((
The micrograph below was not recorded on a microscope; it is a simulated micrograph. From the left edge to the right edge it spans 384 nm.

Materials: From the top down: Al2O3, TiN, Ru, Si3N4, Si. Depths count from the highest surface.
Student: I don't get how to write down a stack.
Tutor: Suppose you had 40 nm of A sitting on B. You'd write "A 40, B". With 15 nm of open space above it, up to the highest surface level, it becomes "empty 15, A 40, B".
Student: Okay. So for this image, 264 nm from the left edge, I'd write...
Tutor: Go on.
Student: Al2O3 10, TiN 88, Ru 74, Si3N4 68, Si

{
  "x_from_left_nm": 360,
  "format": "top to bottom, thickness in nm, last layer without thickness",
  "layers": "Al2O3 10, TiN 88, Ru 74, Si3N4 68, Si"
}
))

| Activity |
Would you transcribe the listing word for word?

| Exercise output |
The micrograph below was not recorded on a microscope; it is a simulated micrograph. From the left edge to the right edge it spans 384 nm.

Materials: From the top down: Al2O3, TiN, Ru, Si3N4, Si. Depths count from the highest surface.
Student: I don't get how to write down a stack.
Tutor: Suppose you had 40 nm of A sitting on B. You'd write "A 40, B". With 15 nm of open space above it, up to the highest surface level, it becomes "empty 15, A 40, B".
Student: Okay. So for this image, 264 nm from the left edge, I'd write...
Tutor: Go on.
Student: Al2O3 10, TiN 88, Ru 74, Si3N4 68, Si

{
  "x_from_left_nm": 360,
  "format": "top to bottom, thickness in nm, last layer without thickness",
  "layers": "Al2O3 10, TiN 88, Ru 74, Si3N4 68, Si"
}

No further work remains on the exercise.